◆ Data supplied:
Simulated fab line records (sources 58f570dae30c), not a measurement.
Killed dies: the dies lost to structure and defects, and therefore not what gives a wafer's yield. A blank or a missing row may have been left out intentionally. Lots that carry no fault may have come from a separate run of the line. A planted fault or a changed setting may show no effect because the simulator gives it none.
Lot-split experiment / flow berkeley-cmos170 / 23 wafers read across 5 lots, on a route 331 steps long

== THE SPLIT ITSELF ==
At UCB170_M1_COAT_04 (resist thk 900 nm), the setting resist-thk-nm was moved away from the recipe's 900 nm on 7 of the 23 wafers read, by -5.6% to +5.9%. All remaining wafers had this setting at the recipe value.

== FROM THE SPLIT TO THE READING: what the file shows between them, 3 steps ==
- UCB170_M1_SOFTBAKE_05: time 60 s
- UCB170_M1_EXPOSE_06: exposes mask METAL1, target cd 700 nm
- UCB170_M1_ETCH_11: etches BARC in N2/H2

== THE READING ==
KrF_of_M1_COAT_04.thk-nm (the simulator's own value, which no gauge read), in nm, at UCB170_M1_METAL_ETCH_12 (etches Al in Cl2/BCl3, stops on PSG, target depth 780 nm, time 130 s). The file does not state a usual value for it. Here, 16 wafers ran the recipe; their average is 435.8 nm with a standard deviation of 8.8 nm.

◆ Work instruction: Could you transcribe the entries exactly, from the first line through the line containing "- UCB170_M1_EXPOSE_06: exposes", and give nothing more?

◆ Answer area:
Simulated fab line records (sources 58f570dae30c), not a measurement.
Killed dies: the dies lost to structure and defects, and therefore not what gives a wafer's yield. A blank or a missing row may have been left out intentionally. Lots that carry no fault may have come from a separate run of the line. A planted fault or a changed setting may show no effect because the simulator gives it none.
Lot-split experiment / flow berkeley-cmos170 / 23 wafers read across 5 lots, on a route 331 steps long

== THE SPLIT ITSELF ==
At UCB170_M1_COAT_04 (resist thk 900 nm), the setting resist-thk-nm was moved away from the recipe's 900 nm on 7 of the 23 wafers read, by -5.6% to +5.9%. All remaining wafers had this setting at the recipe value.

== FROM THE SPLIT TO THE READING: what the file shows between them, 3 steps ==
- UCB170_M1_SOFTBAKE_05: time 60 s
- UCB170_M1_EXPOSE_06: exposes mask METAL1, target cd 700 nm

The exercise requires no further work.